Assigned task
Nothing may be changed. Give the entries below again exactly.

'''

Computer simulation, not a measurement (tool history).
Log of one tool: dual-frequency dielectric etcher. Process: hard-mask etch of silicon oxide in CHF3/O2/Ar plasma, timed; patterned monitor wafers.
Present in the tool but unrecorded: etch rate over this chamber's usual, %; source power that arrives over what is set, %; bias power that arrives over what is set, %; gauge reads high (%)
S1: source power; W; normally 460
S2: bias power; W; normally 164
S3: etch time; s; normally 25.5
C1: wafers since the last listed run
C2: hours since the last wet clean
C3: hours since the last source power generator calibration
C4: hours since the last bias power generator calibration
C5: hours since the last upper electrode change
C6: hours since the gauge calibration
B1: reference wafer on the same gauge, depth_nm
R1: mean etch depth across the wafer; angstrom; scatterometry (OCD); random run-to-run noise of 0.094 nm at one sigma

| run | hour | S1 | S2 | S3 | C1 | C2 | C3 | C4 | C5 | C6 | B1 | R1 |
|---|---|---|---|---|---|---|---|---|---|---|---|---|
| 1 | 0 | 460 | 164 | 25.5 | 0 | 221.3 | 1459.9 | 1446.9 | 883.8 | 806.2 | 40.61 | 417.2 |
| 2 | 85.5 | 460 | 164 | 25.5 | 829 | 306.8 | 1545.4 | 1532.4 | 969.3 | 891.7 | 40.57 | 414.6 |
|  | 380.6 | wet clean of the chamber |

'''

Worked solution
Computer simulation, not a measurement (tool history).
Log of one tool: dual-frequency dielectric etcher. Process: hard-mask etch of silicon oxide in CHF3/O2/Ar plasma, timed; patterned monitor wafers.
Present in the tool but unrecorded: etch rate over this chamber's usual, %; source power that arrives over what is set, %; bias power that arrives over what is set, %; gauge reads high (%)
S1: source power; W; normally 460
S2: bias power; W; normally 164
S3: etch time; s; normally 25.5
C1: wafers since the last listed run
C2: hours since the last wet clean
C3: hours since the last source power generator calibration
C4: hours since the last bias power generator calibration
C5: hours since the last upper electrode change
C6: hours since the gauge calibration
B1: reference wafer on the same gauge, depth_nm
R1: mean etch depth across the wafer; angstrom; scatterometry (OCD); random run-to-run noise of 0.094 nm at one sigma

| run | hour | S1 | S2 | S3 | C1 | C2 | C3 | C4 | C5 | C6 | B1 | R1 |
|---|---|---|---|---|---|---|---|---|---|---|---|---|
| 1 | 0 | 460 | 164 | 25.5 | 0 | 221.3 | 1459.9 | 1446.9 | 883.8 | 806.2 | 40.61 | 417.2 |
| 2 | 85.5 | 460 | 164 | 25.5 | 829 | 306.8 | 1545.4 | 1532.4 | 969.3 | 891.7 | 40.57 | 414.6 |
|  | 380.6 | wet clean of the chamber |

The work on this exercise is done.